== Segment start ==

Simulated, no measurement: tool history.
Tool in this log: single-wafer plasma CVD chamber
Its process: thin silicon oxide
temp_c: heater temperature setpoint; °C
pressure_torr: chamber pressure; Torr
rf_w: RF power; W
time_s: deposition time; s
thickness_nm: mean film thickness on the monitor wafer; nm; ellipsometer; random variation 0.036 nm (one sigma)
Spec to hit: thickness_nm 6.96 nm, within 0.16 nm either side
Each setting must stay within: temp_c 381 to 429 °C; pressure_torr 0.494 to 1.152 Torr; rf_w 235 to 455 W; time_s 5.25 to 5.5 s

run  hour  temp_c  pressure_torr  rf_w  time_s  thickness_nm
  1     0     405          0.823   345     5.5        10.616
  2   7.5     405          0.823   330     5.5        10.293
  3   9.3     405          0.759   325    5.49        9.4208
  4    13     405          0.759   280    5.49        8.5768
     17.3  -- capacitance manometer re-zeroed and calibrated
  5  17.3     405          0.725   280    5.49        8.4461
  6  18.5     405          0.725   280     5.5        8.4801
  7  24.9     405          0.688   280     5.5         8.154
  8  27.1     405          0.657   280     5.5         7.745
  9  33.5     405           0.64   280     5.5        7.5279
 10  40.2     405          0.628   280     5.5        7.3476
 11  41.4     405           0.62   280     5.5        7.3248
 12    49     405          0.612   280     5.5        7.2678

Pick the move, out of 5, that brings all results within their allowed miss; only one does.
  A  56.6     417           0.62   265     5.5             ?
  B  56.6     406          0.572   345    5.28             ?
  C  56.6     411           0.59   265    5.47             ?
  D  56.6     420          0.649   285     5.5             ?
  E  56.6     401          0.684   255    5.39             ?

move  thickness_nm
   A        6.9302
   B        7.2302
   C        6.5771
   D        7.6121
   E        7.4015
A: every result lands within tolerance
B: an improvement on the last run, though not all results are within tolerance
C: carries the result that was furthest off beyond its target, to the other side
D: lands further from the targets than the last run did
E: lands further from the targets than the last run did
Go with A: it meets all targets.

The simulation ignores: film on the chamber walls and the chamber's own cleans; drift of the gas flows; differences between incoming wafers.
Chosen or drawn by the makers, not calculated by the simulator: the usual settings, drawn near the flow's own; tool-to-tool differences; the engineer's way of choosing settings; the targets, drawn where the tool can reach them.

== Segment end ==

Please restate the records word for word. Go from the first line to the line with "thickness_nm: mean film" and include both.

§ **Written reply**:
Simulated, no measurement: tool history.
Tool in this log: single-wafer plasma CVD chamber
Its process: thin silicon oxide
temp_c: heater temperature setpoint; °C
pressure_torr: chamber pressure; Torr
rf_w: RF power; W
time_s: deposition time; s
thickness_nm: mean film thickness on the monitor wafer; nm; ellipsometer; random variation 0.036 nm (one sigma)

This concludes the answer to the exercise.